* **Records supplied**:
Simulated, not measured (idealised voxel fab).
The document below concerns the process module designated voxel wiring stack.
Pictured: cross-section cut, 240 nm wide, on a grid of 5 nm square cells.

* **Work instruction**:
Every line of the listing above is to be repeated exactly as written.

* **Response**:
Simulated, not measured (idealised voxel fab).
The document below concerns the process module designated voxel wiring stack.
Pictured: cross-section cut, 240 nm wide, on a grid of 5 nm square cells.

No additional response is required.